TASK ITEM: What you return must match the records below exactly, down to each character.

::::::

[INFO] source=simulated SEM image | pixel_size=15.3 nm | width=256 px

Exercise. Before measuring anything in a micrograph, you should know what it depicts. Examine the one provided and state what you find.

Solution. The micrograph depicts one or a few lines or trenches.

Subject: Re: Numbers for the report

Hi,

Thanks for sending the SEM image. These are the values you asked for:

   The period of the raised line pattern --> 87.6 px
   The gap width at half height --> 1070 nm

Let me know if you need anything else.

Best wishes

::::::

ANSWER SPACE:
[INFO] source=simulated SEM image | pixel_size=15.3 nm | width=256 px

Exercise. Before measuring anything in a micrograph, you should know what it depicts. Examine the one provided and state what you find.

Solution. The micrograph depicts one or a few lines or trenches.

Subject: Re: Numbers for the report

Hi,

Thanks for sending the SEM image. These are the values you asked for:

   The period of the raised line pattern --> 87.6 px
   The gap width at half height --> 1070 nm

Let me know if you need anything else.

Best wishes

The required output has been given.